## Task item
Return only the lines of the listing below that run from the line with "step 12, ETCH" through the line with "step 15, WET", both ends included, exactly as written.

## Information
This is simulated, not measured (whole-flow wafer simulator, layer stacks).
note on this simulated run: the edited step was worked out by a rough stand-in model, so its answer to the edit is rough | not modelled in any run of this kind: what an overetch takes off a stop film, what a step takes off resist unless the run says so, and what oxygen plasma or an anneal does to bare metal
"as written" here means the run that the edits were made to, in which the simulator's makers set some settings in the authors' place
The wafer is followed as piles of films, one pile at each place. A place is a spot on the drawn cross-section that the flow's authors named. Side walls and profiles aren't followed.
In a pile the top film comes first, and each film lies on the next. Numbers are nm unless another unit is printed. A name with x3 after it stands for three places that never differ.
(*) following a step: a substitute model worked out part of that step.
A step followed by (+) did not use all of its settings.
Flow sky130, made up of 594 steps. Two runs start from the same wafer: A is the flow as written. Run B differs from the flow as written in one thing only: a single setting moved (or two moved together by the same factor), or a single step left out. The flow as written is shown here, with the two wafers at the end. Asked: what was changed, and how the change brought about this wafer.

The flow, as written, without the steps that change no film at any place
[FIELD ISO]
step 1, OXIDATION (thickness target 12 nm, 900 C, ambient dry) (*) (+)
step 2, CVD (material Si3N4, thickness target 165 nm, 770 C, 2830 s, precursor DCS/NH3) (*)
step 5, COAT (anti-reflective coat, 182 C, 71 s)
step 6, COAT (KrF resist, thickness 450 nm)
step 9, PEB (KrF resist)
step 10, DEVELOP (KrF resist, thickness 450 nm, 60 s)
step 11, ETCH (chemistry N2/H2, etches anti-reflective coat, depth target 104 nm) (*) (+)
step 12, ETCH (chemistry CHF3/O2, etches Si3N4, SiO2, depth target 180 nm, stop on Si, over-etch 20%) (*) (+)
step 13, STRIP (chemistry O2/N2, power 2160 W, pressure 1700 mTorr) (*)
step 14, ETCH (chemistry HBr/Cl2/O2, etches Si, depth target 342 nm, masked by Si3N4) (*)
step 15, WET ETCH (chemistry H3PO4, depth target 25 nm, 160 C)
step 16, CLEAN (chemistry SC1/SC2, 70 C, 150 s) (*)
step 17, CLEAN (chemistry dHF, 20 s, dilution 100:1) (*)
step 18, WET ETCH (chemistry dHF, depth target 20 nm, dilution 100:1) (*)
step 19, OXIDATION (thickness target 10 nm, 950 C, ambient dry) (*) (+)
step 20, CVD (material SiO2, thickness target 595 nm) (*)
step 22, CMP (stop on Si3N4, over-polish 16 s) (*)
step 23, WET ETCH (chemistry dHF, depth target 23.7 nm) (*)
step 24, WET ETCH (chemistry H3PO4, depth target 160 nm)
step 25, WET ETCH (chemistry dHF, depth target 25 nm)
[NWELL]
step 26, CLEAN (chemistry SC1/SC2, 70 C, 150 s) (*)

## Answer area
step 12, ETCH (chemistry CHF3/O2, etches Si3N4, SiO2, depth target 180 nm, stop on Si, over-etch 20%) (*) (+)
step 13, STRIP (chemistry O2/N2, power 2160 W, pressure 1700 mTorr) (*)
step 14, ETCH (chemistry HBr/Cl2/O2, etches Si, depth target 342 nm, masked by Si3N4) (*)
step 15, WET ETCH (chemistry H3PO4, depth target 25 nm, 160 C)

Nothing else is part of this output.